Supplied entries
<<<<
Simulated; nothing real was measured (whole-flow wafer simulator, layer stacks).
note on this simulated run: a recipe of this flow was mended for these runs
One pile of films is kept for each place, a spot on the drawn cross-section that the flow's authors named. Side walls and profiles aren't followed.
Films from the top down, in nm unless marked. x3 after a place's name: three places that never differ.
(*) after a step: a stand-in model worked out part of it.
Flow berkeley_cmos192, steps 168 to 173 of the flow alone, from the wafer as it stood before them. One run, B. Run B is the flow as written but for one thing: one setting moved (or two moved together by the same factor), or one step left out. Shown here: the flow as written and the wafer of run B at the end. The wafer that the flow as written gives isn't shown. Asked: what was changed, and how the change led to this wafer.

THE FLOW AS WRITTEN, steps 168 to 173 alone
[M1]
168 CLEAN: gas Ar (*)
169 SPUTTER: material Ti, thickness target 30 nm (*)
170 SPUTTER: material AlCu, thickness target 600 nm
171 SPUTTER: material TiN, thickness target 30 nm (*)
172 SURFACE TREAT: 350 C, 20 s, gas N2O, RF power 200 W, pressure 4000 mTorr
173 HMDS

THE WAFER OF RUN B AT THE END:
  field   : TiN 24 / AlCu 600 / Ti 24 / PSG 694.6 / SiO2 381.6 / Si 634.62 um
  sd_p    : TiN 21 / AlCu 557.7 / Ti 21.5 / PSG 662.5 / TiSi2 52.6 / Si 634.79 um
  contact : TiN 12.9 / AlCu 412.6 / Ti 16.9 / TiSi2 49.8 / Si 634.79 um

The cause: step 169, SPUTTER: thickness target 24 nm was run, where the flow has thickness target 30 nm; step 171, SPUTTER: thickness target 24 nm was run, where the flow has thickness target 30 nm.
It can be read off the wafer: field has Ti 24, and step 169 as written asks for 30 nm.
>>>>

Activity
Retype, exactly and with nothing added, the lines of the material above from the first through the one that contains "(*) after a".

Expected answer
Simulated; nothing real was measured (whole-flow wafer simulator, layer stacks).
note on this simulated run: a recipe of this flow was mended for these runs
One pile of films is kept for each place, a spot on the drawn cross-section that the flow's authors named. Side walls and profiles aren't followed.
Films from the top down, in nm unless marked. x3 after a place's name: three places that never differ.
(*) after a step: a stand-in model worked out part of it.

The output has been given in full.